Work order
Every line of the material below, from the top through the line with "layers --x 264", should be reproduced exactly.

Provided information
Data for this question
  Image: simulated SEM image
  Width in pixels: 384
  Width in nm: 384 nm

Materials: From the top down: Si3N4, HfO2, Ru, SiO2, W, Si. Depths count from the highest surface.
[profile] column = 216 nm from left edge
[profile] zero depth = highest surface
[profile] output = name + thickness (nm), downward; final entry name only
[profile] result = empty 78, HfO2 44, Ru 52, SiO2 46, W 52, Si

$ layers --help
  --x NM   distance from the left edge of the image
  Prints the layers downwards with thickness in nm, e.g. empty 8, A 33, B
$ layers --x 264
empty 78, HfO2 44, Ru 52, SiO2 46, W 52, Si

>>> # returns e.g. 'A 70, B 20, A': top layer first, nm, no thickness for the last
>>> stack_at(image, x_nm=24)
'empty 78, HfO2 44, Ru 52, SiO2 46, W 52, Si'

Task response
Data for this question
  Image: simulated SEM image
  Width in pixels: 384
  Width in nm: 384 nm

Materials: From the top down: Si3N4, HfO2, Ru, SiO2, W, Si. Depths count from the highest surface.
[profile] column = 216 nm from left edge
[profile] zero depth = highest surface
[profile] output = name + thickness (nm), downward; final entry name only
[profile] result = empty 78, HfO2 44, Ru 52, SiO2 46, W 52, Si

$ layers --help
  --x NM   distance from the left edge of the image
  Prints the layers downwards with thickness in nm, e.g. empty 8, A 33, B
$ layers --x 264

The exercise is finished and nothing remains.